########################################

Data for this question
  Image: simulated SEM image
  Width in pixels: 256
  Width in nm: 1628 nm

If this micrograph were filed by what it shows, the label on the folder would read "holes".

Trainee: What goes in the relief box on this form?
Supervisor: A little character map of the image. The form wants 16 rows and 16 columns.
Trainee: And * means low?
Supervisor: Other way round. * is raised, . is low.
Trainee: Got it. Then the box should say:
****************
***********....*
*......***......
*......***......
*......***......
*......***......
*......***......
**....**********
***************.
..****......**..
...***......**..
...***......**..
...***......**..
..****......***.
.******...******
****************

########################################

▸ Required action
Within the material above, the line with "Width in pixels: 256" opens the range and the line with "Supervisor: A little" closes it; reproduce that range word for word.

▸ Task answer
  Width in pixels: 256
  Width in nm: 1628 nm

If this micrograph were filed by what it shows, the label on the folder would read "holes".

Trainee: What goes in the relief box on this form?
Supervisor: A little character map of the image. The form wants 16 rows and 16 columns.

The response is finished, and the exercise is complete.